**Work order**
Output exactly the first line of the listing and each line after it, through the line that contains "Run 2, hour"; add nothing else.

**Information provided**
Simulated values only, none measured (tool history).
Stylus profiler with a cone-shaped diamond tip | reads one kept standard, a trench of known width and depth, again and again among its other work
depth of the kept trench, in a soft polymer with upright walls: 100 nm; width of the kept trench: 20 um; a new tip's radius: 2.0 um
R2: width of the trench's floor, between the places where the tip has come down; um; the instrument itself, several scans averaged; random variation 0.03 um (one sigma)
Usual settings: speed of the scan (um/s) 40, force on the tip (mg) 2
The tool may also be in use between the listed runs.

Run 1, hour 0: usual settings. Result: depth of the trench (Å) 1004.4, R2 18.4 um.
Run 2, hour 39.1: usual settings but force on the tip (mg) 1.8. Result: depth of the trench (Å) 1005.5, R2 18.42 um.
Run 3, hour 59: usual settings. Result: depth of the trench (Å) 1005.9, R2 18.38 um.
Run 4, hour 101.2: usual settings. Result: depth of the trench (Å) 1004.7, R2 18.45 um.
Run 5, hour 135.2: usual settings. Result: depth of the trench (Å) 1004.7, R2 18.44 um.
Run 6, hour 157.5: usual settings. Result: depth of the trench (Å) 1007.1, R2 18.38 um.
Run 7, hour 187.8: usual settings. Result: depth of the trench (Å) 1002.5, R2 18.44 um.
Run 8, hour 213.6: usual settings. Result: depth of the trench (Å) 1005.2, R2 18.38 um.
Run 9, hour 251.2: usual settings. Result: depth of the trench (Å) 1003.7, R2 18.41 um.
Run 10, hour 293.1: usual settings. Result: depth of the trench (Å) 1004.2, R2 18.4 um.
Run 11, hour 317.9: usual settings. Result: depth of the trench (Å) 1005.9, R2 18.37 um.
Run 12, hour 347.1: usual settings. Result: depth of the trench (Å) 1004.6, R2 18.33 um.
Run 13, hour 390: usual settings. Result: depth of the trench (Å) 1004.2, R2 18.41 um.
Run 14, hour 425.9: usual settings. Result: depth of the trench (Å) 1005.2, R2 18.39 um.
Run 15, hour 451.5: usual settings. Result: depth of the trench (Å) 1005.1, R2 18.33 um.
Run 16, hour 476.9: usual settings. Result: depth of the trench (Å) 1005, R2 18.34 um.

**Answer space**
Simulated values only, none measured (tool history).
Stylus profiler with a cone-shaped diamond tip | reads one kept standard, a trench of known width and depth, again and again among its other work
depth of the kept trench, in a soft polymer with upright walls: 100 nm; width of the kept trench: 20 um; a new tip's radius: 2.0 um
R2: width of the trench's floor, between the places where the tip has come down; um; the instrument itself, several scans averaged; random variation 0.03 um (one sigma)
Usual settings: speed of the scan (um/s) 40, force on the tip (mg) 2
The tool may also be in use between the listed runs.

Run 1, hour 0: usual settings. Result: depth of the trench (Å) 1004.4, R2 18.4 um.
Run 2, hour 39.1: usual settings but force on the tip (mg) 1.8. Result: depth of the trench (Å) 1005.5, R2 18.42 um.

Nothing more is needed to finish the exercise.